────────

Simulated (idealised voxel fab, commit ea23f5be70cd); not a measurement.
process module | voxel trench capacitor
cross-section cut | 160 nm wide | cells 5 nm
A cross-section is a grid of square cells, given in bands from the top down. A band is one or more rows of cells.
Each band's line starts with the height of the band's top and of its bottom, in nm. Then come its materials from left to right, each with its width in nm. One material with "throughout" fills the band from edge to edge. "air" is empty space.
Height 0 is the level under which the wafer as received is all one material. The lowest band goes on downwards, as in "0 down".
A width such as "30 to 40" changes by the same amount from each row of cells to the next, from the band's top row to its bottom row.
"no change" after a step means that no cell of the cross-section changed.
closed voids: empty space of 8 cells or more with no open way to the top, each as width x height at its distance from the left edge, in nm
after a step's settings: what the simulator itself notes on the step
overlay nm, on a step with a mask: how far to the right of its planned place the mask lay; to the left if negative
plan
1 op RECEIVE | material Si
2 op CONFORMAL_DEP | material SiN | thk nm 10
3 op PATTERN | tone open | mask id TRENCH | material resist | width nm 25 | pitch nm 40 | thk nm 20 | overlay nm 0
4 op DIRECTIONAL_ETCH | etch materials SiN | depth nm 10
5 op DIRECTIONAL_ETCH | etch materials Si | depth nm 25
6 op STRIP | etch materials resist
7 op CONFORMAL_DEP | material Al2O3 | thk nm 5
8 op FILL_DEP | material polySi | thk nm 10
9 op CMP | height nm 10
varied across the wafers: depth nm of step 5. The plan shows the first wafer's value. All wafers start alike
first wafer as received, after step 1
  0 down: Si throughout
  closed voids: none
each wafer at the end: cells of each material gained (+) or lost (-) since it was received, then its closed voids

────────

Each entry needs to be transcribed exactly.

[Response]
Simulated (idealised voxel fab, commit ea23f5be70cd); not a measurement.
process module | voxel trench capacitor
cross-section cut | 160 nm wide | cells 5 nm
A cross-section is a grid of square cells, given in bands from the top down. A band is one or more rows of cells.
Each band's line starts with the height of the band's top and of its bottom, in nm. Then come its materials from left to right, each with its width in nm. One material with "throughout" fills the band from edge to edge. "air" is empty space.
Height 0 is the level under which the wafer as received is all one material. The lowest band goes on downwards, as in "0 down".
A width such as "30 to 40" changes by the same amount from each row of cells to the next, from the band's top row to its bottom row.
"no change" after a step means that no cell of the cross-section changed.
closed voids: empty space of 8 cells or more with no open way to the top, each as width x height at its distance from the left edge, in nm
after a step's settings: what the simulator itself notes on the step
overlay nm, on a step with a mask: how far to the right of its planned place the mask lay; to the left if negative
plan
1 op RECEIVE | material Si
2 op CONFORMAL_DEP | material SiN | thk nm 10
3 op PATTERN | tone open | mask id TRENCH | material resist | width nm 25 | pitch nm 40 | thk nm 20 | overlay nm 0
4 op DIRECTIONAL_ETCH | etch materials SiN | depth nm 10
5 op DIRECTIONAL_ETCH | etch materials Si | depth nm 25
6 op STRIP | etch materials resist
7 op CONFORMAL_DEP | material Al2O3 | thk nm 5
8 op FILL_DEP | material polySi | thk nm 10
9 op CMP | height nm 10
varied across the wafers: depth nm of step 5. The plan shows the first wafer's value. All wafers start alike
first wafer as received, after step 1
  0 down: Si throughout
  closed voids: none
each wafer at the end: cells of each material gained (+) or lost (-) since it was received, then its closed voids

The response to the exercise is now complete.